#### [Work instruction]
Here is a listing. Reproduce it exactly.

Record set section start

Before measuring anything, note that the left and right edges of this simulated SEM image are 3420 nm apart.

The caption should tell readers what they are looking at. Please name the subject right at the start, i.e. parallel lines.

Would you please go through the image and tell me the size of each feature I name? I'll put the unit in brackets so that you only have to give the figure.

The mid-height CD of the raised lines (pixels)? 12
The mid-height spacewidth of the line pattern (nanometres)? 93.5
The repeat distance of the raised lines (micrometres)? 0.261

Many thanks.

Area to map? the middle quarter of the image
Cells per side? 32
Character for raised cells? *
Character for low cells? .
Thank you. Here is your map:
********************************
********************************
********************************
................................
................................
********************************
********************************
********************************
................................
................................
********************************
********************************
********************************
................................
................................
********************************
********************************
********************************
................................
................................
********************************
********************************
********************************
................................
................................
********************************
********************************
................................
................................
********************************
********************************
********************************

Record set section end

#### [Result]
Before measuring anything, note that the left and right edges of this simulated SEM image are 3420 nm apart.

The caption should tell readers what they are looking at. Please name the subject right at the start, i.e. parallel lines.

Would you please go through the image and tell me the size of each feature I name? I'll put the unit in brackets so that you only have to give the figure.

The mid-height CD of the raised lines (pixels)? 12
The mid-height spacewidth of the line pattern (nanometres)? 93.5
The repeat distance of the raised lines (micrometres)? 0.261

Many thanks.

Area to map? the middle quarter of the image
Cells per side? 32
Character for raised cells? *
Character for low cells? .
Thank you. Here is your map:
********************************
********************************
********************************
................................
................................
********************************
********************************
********************************
................................
................................
********************************
********************************
********************************
................................
................................
********************************
********************************
********************************
................................
................................
********************************
********************************
********************************
................................
................................
********************************
********************************
................................
................................
********************************
********************************
********************************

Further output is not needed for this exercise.